**Supplied data:**
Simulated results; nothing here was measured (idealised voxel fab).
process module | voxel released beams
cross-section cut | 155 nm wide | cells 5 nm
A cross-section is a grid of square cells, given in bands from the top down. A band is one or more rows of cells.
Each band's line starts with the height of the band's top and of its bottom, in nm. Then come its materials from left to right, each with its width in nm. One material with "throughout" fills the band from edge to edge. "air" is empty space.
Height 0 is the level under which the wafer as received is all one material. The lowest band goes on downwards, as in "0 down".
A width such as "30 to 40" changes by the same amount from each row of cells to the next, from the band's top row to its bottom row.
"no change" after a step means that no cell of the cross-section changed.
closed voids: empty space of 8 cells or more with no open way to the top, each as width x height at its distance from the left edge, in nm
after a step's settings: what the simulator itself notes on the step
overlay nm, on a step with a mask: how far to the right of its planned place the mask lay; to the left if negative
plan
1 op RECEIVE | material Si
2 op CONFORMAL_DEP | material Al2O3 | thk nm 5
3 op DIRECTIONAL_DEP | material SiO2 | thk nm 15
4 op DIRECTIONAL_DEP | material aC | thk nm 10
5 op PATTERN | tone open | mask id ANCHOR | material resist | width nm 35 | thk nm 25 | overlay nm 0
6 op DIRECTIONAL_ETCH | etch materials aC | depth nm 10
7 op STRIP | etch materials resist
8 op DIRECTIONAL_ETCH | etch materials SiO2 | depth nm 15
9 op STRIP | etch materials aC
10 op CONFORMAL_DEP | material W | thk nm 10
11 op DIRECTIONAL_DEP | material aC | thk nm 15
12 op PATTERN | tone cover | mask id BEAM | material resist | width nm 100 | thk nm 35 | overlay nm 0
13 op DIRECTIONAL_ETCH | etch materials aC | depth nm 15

**Action item:**
Give back every record exactly.

**Written solution:**
Simulated results; nothing here was measured (idealised voxel fab).
process module | voxel released beams
cross-section cut | 155 nm wide | cells 5 nm
A cross-section is a grid of square cells, given in bands from the top down. A band is one or more rows of cells.
Each band's line starts with the height of the band's top and of its bottom, in nm. Then come its materials from left to right, each with its width in nm. One material with "throughout" fills the band from edge to edge. "air" is empty space.
Height 0 is the level under which the wafer as received is all one material. The lowest band goes on downwards, as in "0 down".
A width such as "30 to 40" changes by the same amount from each row of cells to the next, from the band's top row to its bottom row.
"no change" after a step means that no cell of the cross-section changed.
closed voids: empty space of 8 cells or more with no open way to the top, each as width x height at its distance from the left edge, in nm
after a step's settings: what the simulator itself notes on the step
overlay nm, on a step with a mask: how far to the right of its planned place the mask lay; to the left if negative
plan
1 op RECEIVE | material Si
2 op CONFORMAL_DEP | material Al2O3 | thk nm 5
3 op DIRECTIONAL_DEP | material SiO2 | thk nm 15
4 op DIRECTIONAL_DEP | material aC | thk nm 10
5 op PATTERN | tone open | mask id ANCHOR | material resist | width nm 35 | thk nm 25 | overlay nm 0
6 op DIRECTIONAL_ETCH | etch materials aC | depth nm 10
7 op STRIP | etch materials resist
8 op DIRECTIONAL_ETCH | etch materials SiO2 | depth nm 15
9 op STRIP | etch materials aC
10 op CONFORMAL_DEP | material W | thk nm 10
11 op DIRECTIONAL_DEP | material aC | thk nm 15
12 op PATTERN | tone cover | mask id BEAM | material resist | width nm 100 | thk nm 35 | overlay nm 0
13 op DIRECTIONAL_ETCH | etch materials aC | depth nm 15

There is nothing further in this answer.